• Assigned task: Repeat the records below exactly, beginning at the first line and finishing with the line that contains "Missing words: one or a few lines or trenches".

===== Recorded information

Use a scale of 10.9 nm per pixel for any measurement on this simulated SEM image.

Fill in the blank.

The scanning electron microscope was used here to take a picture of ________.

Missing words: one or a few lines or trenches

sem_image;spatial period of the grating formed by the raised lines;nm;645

==========

• Exercise answer:
Use a scale of 10.9 nm per pixel for any measurement on this simulated SEM image.

Fill in the blank.

The scanning electron microscope was used here to take a picture of ________.

Missing words: one or a few lines or trenches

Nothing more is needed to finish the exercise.